Required action: Below are the entries to work from; restate word for word the portion that opens with the line containing "Sure, it's 240." and closes with the line containing "Reviewer: The caption", keeping both.

*** Opening of Data to examine ***

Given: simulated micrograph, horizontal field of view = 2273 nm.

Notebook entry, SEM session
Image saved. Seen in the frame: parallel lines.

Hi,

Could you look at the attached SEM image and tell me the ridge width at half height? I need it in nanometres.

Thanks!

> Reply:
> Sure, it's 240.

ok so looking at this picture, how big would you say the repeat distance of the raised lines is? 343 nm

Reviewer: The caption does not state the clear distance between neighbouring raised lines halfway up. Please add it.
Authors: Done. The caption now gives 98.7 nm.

*** Close of Data to examine ***

Exercise result:
> Sure, it's 240.

ok so looking at this picture, how big would you say the repeat distance of the raised lines is? 343 nm

Reviewer: The caption does not state the clear distance between neighbouring raised lines halfway up. Please add it.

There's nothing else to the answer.